Every line below between the one holding "6 op PATTERN" and the one holding "7 op DIRECTIONAL_ETCH", inclusive, should be copied exactly, and no other line.

Entries supplied >>
================

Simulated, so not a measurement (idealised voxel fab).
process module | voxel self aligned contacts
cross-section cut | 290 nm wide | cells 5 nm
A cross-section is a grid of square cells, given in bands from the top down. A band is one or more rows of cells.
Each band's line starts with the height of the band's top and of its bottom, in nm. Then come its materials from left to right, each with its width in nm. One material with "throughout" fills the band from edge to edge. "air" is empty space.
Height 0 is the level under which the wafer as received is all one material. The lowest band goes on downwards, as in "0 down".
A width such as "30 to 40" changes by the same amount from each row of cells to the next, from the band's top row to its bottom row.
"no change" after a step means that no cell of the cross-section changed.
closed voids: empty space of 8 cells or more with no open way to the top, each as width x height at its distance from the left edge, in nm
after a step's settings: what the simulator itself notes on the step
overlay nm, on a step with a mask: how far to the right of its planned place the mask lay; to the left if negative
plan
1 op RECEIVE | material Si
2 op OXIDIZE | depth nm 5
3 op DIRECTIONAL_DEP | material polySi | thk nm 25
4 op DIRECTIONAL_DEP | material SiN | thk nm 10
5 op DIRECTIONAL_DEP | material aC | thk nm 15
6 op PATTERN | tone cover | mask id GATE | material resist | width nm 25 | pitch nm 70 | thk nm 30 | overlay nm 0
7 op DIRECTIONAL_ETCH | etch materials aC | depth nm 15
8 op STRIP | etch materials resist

================

Task result >>
6 op PATTERN | tone cover | mask id GATE | material resist | width nm 25 | pitch nm 70 | thk nm 30 | overlay nm 0
7 op DIRECTIONAL_ETCH | etch materials aC | depth nm 15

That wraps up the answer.